Required action:
Transcribe, verbatim, every line from the start of the entries through the line that contains "lots untouched by"; include both boundary lines and omit all others.

------------------------------------------------------------

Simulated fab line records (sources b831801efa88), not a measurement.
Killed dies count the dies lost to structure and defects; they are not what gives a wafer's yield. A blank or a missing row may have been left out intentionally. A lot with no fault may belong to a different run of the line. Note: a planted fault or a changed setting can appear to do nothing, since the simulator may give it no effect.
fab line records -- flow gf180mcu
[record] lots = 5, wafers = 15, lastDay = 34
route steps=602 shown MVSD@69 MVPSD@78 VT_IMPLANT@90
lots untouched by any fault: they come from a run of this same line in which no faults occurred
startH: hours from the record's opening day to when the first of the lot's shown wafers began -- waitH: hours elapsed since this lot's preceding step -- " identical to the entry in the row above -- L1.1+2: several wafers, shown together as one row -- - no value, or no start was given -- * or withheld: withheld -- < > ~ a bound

------------------------------------------------------------

Response area:
Simulated fab line records (sources b831801efa88), not a measurement.
Killed dies count the dies lost to structure and defects; they are not what gives a wafer's yield. A blank or a missing row may have been left out intentionally. A lot with no fault may belong to a different run of the line. Note: a planted fault or a changed setting can appear to do nothing, since the simulator may give it no effect.
fab line records -- flow gf180mcu
[record] lots = 5, wafers = 15, lastDay = 34
route steps=602 shown MVSD@69 MVPSD@78 VT_IMPLANT@90
lots untouched by any fault: they come from a run of this same line in which no faults occurred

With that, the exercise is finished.